**DATASET CONTENT:**
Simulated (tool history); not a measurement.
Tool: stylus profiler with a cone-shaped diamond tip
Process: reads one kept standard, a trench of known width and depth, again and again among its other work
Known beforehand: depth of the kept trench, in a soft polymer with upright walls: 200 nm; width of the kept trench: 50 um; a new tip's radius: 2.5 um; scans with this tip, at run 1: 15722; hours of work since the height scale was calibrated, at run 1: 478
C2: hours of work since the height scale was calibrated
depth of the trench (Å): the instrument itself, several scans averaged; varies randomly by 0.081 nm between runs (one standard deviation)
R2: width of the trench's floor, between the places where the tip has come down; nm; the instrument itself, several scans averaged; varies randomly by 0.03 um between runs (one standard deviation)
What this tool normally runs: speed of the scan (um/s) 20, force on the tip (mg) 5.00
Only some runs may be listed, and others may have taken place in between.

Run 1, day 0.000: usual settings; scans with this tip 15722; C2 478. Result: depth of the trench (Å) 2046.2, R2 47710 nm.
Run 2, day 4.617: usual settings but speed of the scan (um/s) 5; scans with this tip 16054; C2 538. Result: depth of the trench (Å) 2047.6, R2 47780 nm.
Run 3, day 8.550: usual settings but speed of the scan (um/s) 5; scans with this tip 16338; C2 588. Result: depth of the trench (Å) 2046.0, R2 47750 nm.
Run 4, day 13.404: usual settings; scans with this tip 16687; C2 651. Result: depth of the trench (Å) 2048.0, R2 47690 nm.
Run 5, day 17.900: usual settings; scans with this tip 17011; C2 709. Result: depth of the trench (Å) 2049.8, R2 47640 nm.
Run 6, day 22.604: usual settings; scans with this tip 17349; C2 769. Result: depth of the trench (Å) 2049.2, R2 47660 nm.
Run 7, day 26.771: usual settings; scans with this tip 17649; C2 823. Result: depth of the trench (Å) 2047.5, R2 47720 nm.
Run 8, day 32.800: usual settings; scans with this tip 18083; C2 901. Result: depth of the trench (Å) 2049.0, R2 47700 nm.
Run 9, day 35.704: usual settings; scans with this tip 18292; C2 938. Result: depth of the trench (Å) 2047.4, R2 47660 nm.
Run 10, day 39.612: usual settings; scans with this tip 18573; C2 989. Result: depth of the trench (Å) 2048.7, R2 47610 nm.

**BRIEF:** The answer is the records above restated word for word from their opening line through the line that holds "Run 5, day 17.900: usual", both included, and nothing else.

**EXPECTED ANSWER:**
Simulated (tool history); not a measurement.
Tool: stylus profiler with a cone-shaped diamond tip
Process: reads one kept standard, a trench of known width and depth, again and again among its other work
Known beforehand: depth of the kept trench, in a soft polymer with upright walls: 200 nm; width of the kept trench: 50 um; a new tip's radius: 2.5 um; scans with this tip, at run 1: 15722; hours of work since the height scale was calibrated, at run 1: 478
C2: hours of work since the height scale was calibrated
depth of the trench (Å): the instrument itself, several scans averaged; varies randomly by 0.081 nm between runs (one standard deviation)
R2: width of the trench's floor, between the places where the tip has come down; nm; the instrument itself, several scans averaged; varies randomly by 0.03 um between runs (one standard deviation)
What this tool normally runs: speed of the scan (um/s) 20, force on the tip (mg) 5.00
Only some runs may be listed, and others may have taken place in between.

Run 1, day 0.000: usual settings; scans with this tip 15722; C2 478. Result: depth of the trench (Å) 2046.2, R2 47710 nm.
Run 2, day 4.617: usual settings but speed of the scan (um/s) 5; scans with this tip 16054; C2 538. Result: depth of the trench (Å) 2047.6, R2 47780 nm.
Run 3, day 8.550: usual settings but speed of the scan (um/s) 5; scans with this tip 16338; C2 588. Result: depth of the trench (Å) 2046.0, R2 47750 nm.
Run 4, day 13.404: usual settings; scans with this tip 16687; C2 651. Result: depth of the trench (Å) 2048.0, R2 47690 nm.
Run 5, day 17.900: usual settings; scans with this tip 17011; C2 709. Result: depth of the trench (Å) 2049.8, R2 47640 nm.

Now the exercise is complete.